→ WORK TASK
Look below for the line holding "Flow al_absorptive_filter: only" and the line holding "The flow, as written, steps 44 to 86 alone". Repeat those two and everything between, exactly.

-- -- --

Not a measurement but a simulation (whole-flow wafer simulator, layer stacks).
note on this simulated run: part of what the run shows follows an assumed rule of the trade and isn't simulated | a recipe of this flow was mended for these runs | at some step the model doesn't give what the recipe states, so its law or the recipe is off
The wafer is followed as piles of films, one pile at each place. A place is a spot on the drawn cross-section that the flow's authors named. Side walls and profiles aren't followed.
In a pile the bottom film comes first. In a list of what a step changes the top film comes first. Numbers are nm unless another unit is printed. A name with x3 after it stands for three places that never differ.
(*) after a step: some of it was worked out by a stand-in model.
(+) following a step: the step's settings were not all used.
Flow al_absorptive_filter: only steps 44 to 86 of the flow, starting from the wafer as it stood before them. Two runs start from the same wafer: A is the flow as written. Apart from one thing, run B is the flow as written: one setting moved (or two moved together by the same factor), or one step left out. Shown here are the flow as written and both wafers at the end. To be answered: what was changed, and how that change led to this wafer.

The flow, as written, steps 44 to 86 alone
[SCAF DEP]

-- -- --

→ EXERCISE RESULT
Flow al_absorptive_filter: only steps 44 to 86 of the flow, starting from the wafer as it stood before them. Two runs start from the same wafer: A is the flow as written. Apart from one thing, run B is the flow as written: one setting moved (or two moved together by the same factor), or one step left out. Shown here are the flow as written and both wafers at the end. To be answered: what was changed, and how that change led to this wafer.

The flow, as written, steps 44 to 86 alone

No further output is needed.